### Brief:
For this exercise, please reproduce the records below word for word, from the first line through the line with "Reviewer 2: The".

──────── Excerpted records
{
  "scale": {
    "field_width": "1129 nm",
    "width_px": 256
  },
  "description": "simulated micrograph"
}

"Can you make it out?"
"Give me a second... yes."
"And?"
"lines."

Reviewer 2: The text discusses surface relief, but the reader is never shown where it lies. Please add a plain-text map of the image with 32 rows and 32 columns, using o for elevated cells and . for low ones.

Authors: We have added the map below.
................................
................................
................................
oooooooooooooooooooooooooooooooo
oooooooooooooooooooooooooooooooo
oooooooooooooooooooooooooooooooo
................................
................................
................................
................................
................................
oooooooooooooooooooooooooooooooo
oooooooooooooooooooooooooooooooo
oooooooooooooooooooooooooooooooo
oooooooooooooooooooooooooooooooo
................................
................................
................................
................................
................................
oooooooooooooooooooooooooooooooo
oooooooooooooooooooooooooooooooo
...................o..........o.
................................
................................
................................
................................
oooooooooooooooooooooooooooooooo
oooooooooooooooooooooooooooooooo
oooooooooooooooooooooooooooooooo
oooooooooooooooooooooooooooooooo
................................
────────────────

### Reply:
{
  "scale": {
    "field_width": "1129 nm",
    "width_px": 256
  },
  "description": "simulated micrograph"
}

"Can you make it out?"
"Give me a second... yes."
"And?"
"lines."

Reviewer 2: The text discusses surface relief, but the reader is never shown where it lies. Please add a plain-text map of the image with 32 rows and 32 columns, using o for elevated cells and . for low ones.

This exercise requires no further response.